*ACTIVITY*. Repeat the lines of the data that follow, please, starting at the first and stopping after the one with "Square cell edge".

*RECORDED DATA*.
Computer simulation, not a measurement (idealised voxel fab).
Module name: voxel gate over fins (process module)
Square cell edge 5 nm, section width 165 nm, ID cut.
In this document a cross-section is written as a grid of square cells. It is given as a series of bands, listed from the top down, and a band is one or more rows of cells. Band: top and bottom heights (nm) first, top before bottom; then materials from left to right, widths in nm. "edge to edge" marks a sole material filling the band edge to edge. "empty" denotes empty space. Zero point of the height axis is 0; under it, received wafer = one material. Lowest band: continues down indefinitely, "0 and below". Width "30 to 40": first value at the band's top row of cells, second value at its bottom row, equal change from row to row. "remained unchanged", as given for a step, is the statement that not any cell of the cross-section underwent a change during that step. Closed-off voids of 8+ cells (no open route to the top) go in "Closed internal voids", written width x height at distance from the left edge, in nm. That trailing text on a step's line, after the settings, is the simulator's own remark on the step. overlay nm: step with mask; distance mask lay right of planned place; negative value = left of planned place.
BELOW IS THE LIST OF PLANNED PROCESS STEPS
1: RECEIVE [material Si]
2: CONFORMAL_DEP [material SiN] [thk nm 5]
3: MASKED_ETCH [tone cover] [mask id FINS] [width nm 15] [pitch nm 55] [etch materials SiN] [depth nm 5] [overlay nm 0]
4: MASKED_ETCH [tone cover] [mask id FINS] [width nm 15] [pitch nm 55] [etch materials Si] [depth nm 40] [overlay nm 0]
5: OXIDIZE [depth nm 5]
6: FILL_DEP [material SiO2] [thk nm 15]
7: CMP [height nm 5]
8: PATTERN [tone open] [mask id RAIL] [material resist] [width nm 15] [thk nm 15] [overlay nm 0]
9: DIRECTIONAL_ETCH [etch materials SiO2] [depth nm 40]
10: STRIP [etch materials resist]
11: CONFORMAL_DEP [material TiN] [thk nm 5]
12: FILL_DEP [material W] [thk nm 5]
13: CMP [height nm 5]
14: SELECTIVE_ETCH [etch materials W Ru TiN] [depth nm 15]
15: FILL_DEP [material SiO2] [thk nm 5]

*EXERCISE RESPONSE*.
Computer simulation, not a measurement (idealised voxel fab).
Module name: voxel gate over fins (process module)
Square cell edge 5 nm, section width 165 nm, ID cut.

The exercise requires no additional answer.